(PROVIDED DATA):
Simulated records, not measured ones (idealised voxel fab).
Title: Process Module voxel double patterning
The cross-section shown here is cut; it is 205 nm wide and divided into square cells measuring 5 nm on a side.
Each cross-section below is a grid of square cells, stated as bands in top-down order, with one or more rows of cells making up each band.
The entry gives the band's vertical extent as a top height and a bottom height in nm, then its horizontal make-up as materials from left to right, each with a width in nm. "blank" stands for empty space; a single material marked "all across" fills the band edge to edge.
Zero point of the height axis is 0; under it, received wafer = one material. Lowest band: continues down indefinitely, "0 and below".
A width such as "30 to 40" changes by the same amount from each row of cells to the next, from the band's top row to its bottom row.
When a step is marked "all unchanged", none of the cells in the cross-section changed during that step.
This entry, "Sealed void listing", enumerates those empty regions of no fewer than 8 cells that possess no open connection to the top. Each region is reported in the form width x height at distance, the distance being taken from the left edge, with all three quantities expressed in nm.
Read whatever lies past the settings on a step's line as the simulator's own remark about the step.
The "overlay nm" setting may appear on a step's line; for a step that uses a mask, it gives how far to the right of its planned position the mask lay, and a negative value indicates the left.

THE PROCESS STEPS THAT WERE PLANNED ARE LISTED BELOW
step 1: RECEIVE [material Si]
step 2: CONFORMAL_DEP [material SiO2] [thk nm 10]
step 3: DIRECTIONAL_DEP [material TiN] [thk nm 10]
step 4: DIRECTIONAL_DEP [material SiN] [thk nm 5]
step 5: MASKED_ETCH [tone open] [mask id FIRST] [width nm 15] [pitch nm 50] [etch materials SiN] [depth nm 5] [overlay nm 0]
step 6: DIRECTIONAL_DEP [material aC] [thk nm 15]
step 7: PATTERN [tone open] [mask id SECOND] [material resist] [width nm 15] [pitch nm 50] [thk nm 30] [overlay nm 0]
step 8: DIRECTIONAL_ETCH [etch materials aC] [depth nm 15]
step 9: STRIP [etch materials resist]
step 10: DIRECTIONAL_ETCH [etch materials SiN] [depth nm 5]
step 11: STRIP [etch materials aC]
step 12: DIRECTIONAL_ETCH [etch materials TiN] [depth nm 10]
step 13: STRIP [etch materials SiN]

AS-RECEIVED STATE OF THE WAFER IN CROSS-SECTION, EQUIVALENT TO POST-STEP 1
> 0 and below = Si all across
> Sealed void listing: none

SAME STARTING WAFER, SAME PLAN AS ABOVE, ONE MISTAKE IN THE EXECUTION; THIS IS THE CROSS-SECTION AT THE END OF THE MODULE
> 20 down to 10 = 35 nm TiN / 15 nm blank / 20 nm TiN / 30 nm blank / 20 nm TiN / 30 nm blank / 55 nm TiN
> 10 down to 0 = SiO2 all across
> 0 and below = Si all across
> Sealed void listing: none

(TASK ITEM):
Up to and including the line that holds "Each cross-section below", reproduce the records above exactly from their first line, and give nothing else.

(ANSWER AREA):
Simulated records, not measured ones (idealised voxel fab).
Title: Process Module voxel double patterning
The cross-section shown here is cut; it is 205 nm wide and divided into square cells measuring 5 nm on a side.
Each cross-section below is a grid of square cells, stated as bands in top-down order, with one or more rows of cells making up each band.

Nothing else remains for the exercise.